*ACTION ITEM*. Up to and including the line with "One pile of", restate the material below word for word, beginning with its first line.

*PROVIDED MATERIAL*.

------------------------------------------------------------------------

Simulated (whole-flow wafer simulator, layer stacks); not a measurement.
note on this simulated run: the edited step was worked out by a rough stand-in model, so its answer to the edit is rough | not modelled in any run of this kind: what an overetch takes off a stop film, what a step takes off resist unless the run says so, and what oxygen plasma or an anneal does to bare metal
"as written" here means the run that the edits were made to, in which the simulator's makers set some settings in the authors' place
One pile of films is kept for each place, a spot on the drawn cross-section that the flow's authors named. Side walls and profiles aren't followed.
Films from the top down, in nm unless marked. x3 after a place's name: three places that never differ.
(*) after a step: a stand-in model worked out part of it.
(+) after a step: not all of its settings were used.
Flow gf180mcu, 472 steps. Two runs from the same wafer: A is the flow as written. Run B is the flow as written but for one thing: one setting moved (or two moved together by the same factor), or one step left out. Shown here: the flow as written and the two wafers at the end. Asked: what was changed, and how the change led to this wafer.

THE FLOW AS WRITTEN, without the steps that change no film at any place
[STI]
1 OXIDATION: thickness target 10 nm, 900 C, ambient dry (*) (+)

------------------------------------------------------------------------

*WRITTEN REPLY*.
Simulated (whole-flow wafer simulator, layer stacks); not a measurement.
note on this simulated run: the edited step was worked out by a rough stand-in model, so its answer to the edit is rough | not modelled in any run of this kind: what an overetch takes off a stop film, what a step takes off resist unless the run says so, and what oxygen plasma or an anneal does to bare metal
"as written" here means the run that the edits were made to, in which the simulator's makers set some settings in the authors' place
One pile of films is kept for each place, a spot on the drawn cross-section that the flow's authors named. Side walls and profiles aren't followed.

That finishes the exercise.